─── Entries provided ───
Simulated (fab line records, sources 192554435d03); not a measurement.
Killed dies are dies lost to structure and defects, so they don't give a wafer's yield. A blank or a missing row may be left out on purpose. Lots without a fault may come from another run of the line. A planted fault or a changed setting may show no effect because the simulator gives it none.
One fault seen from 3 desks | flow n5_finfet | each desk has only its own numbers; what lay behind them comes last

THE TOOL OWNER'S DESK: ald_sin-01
───

**Exercise**
Every entry, from first to last, is to be reproduced exactly.

**Result**
Simulated (fab line records, sources 192554435d03); not a measurement.
Killed dies are dies lost to structure and defects, so they don't give a wafer's yield. A blank or a missing row may be left out on purpose. Lots without a fault may come from another run of the line. A planted fault or a changed setting may show no effect because the simulator gives it none.
One fault seen from 3 desks | flow n5_finfet | each desk has only its own numbers; what lay behind them comes last

THE TOOL OWNER'S DESK: ald_sin-01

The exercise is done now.